• _Assigned task_
The line that contains "R2: thickness taken" marks the end: retype the data below exactly from its first line through that line.

Input data below:

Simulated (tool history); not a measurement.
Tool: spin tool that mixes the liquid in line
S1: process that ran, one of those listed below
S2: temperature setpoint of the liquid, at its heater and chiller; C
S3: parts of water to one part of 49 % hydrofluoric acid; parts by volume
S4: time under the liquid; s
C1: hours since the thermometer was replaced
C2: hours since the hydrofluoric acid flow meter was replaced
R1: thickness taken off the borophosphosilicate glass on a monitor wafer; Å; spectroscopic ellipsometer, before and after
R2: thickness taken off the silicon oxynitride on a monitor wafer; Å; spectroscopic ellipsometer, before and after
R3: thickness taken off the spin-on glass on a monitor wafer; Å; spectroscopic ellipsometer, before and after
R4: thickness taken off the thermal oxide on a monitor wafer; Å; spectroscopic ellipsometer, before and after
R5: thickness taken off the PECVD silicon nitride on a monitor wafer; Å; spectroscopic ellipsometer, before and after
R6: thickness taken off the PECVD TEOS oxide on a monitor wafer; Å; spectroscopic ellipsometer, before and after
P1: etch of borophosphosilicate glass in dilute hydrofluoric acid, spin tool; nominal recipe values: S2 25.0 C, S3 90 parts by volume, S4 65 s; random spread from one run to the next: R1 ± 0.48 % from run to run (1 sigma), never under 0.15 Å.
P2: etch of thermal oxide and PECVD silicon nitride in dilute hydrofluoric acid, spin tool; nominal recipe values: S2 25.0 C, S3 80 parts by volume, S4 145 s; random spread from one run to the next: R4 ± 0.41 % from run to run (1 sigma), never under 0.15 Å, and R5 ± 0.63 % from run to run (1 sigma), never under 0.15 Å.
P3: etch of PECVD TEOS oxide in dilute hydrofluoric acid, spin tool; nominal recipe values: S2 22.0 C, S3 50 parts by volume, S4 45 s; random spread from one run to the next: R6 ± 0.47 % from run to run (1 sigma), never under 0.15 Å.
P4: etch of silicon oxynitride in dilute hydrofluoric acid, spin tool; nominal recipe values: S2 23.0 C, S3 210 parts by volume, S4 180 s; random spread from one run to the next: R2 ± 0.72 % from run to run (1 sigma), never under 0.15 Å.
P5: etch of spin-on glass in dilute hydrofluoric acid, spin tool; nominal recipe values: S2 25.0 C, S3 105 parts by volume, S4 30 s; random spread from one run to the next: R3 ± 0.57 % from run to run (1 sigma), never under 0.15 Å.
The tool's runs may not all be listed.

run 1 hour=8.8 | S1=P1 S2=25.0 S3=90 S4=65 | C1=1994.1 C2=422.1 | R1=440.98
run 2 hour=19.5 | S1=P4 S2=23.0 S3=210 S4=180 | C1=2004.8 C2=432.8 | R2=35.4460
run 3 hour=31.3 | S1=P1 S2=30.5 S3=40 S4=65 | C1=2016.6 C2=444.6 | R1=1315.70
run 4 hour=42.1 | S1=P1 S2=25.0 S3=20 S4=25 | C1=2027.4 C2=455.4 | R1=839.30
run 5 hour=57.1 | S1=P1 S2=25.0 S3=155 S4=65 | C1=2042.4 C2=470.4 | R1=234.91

End of Input data.

• _Task result_
Simulated (tool history); not a measurement.
Tool: spin tool that mixes the liquid in line
S1: process that ran, one of those listed below
S2: temperature setpoint of the liquid, at its heater and chiller; C
S3: parts of water to one part of 49 % hydrofluoric acid; parts by volume
S4: time under the liquid; s
C1: hours since the thermometer was replaced
C2: hours since the hydrofluoric acid flow meter was replaced
R1: thickness taken off the borophosphosilicate glass on a monitor wafer; Å; spectroscopic ellipsometer, before and after
R2: thickness taken off the silicon oxynitride on a monitor wafer; Å; spectroscopic ellipsometer, before and after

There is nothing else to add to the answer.